== == ==
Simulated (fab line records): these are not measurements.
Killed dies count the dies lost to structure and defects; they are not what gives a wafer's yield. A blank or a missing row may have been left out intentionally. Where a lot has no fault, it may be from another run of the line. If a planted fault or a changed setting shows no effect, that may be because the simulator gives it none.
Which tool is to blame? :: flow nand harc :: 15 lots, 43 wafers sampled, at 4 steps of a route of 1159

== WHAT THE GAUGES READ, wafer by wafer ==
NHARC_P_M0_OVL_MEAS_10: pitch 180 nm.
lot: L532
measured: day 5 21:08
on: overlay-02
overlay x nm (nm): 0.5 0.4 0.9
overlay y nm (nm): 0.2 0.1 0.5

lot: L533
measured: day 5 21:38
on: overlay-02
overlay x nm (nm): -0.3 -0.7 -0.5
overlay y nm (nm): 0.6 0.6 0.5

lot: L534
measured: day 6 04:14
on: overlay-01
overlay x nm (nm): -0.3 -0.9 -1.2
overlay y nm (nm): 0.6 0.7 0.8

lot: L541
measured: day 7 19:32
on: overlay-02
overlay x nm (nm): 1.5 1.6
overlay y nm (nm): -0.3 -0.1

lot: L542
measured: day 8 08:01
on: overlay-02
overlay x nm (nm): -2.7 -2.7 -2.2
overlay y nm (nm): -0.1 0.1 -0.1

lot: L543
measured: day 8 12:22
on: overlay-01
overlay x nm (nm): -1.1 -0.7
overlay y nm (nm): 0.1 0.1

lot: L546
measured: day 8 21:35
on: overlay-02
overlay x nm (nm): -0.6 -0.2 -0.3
== == ==

## Action item
The whole listing should be transcribed word for word.

## Written response
Simulated (fab line records): these are not measurements.
Killed dies count the dies lost to structure and defects; they are not what gives a wafer's yield. A blank or a missing row may have been left out intentionally. Where a lot has no fault, it may be from another run of the line. If a planted fault or a changed setting shows no effect, that may be because the simulator gives it none.
Which tool is to blame? :: flow nand harc :: 15 lots, 43 wafers sampled, at 4 steps of a route of 1159

== WHAT THE GAUGES READ, wafer by wafer ==
NHARC_P_M0_OVL_MEAS_10: pitch 180 nm.
lot: L532
measured: day 5 21:08
on: overlay-02
overlay x nm (nm): 0.5 0.4 0.9
overlay y nm (nm): 0.2 0.1 0.5

lot: L533
measured: day 5 21:38
on: overlay-02
overlay x nm (nm): -0.3 -0.7 -0.5
overlay y nm (nm): 0.6 0.6 0.5

lot: L534
measured: day 6 04:14
on: overlay-01
overlay x nm (nm): -0.3 -0.9 -1.2
overlay y nm (nm): 0.6 0.7 0.8

lot: L541
measured: day 7 19:32
on: overlay-02
overlay x nm (nm): 1.5 1.6
overlay y nm (nm): -0.3 -0.1

lot: L542
measured: day 8 08:01
on: overlay-02
overlay x nm (nm): -2.7 -2.7 -2.2
overlay y nm (nm): -0.1 0.1 -0.1

lot: L543
measured: day 8 12:22
on: overlay-01
overlay x nm (nm): -1.1 -0.7
overlay y nm (nm): 0.1 0.1

lot: L546
measured: day 8 21:35
on: overlay-02
overlay x nm (nm): -0.6 -0.2 -0.3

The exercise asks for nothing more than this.